**********

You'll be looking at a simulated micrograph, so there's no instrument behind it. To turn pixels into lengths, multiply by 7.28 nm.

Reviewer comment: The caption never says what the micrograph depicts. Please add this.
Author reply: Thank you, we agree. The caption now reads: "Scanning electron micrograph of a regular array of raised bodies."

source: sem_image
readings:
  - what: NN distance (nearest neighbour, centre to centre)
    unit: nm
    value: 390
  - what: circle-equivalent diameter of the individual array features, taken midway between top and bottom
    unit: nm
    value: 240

**********

_Work item_:
Word for word, restate the lines of the data above that fall between the line holding "Reviewer comment: The" and the line holding "- what: NN distance", inclusive, and no other lines.

_Response box_:
Reviewer comment: The caption never says what the micrograph depicts. Please add this.
Author reply: Thank you, we agree. The caption now reads: "Scanning electron micrograph of a regular array of raised bodies."

source: sem_image
readings:
  - what: NN distance (nearest neighbour, centre to centre)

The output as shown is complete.